Among the lines below, take the one holding "N5_MOL_CONTACT_COAG_CMP_23 on cmp-01", the one holding "5 of 9 placed", and all lines between them. Set them down exactly.

▶ **DATASET**:
# # # #
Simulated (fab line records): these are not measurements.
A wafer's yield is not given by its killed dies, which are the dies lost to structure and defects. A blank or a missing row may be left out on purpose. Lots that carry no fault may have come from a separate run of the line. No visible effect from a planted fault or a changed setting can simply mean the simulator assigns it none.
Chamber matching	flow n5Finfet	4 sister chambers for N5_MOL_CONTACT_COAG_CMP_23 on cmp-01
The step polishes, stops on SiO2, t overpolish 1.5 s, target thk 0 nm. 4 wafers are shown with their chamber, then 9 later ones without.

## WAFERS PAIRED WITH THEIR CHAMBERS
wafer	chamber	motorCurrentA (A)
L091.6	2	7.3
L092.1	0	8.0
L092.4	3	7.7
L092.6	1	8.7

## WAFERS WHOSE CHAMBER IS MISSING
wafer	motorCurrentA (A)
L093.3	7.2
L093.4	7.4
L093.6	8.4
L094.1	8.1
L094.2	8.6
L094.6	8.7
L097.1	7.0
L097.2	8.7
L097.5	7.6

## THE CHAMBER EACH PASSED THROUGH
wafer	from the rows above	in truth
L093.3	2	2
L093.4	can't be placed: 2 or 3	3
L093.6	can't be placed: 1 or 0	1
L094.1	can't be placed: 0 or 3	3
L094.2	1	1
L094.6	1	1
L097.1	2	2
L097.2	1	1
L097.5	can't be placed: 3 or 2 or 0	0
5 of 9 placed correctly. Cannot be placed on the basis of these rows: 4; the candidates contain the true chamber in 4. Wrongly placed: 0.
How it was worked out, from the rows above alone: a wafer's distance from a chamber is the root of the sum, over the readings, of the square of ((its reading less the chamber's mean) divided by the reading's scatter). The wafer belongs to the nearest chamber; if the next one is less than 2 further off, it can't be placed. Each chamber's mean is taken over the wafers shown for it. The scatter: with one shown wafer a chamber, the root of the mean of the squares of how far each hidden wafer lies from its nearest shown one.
# # # #

▶ **YOUR SOLUTION**:
Chamber matching	flow n5Finfet	4 sister chambers for N5_MOL_CONTACT_COAG_CMP_23 on cmp-01
The step polishes, stops on SiO2, t overpolish 1.5 s, target thk 0 nm. 4 wafers are shown with their chamber, then 9 later ones without.

## WAFERS PAIRED WITH THEIR CHAMBERS
wafer	chamber	motorCurrentA (A)
L091.6	2	7.3
L092.1	0	8.0
L092.4	3	7.7
L092.6	1	8.7

## WAFERS WHOSE CHAMBER IS MISSING
wafer	motorCurrentA (A)
L093.3	7.2
L093.4	7.4
L093.6	8.4
L094.1	8.1
L094.2	8.6
L094.6	8.7
L097.1	7.0
L097.2	8.7
L097.5	7.6

## THE CHAMBER EACH PASSED THROUGH
wafer	from the rows above	in truth
L093.3	2	2
L093.4	can't be placed: 2 or 3	3
L093.6	can't be placed: 1 or 0	1
L094.1	can't be placed: 0 or 3	3
L094.2	1	1
L094.6	1	1
L097.1	2	2
L097.2	1	1
L097.5	can't be placed: 3 or 2 or 0	0
5 of 9 placed correctly. Cannot be placed on the basis of these rows: 4; the candidates contain the true chamber in 4. Wrongly placed: 0.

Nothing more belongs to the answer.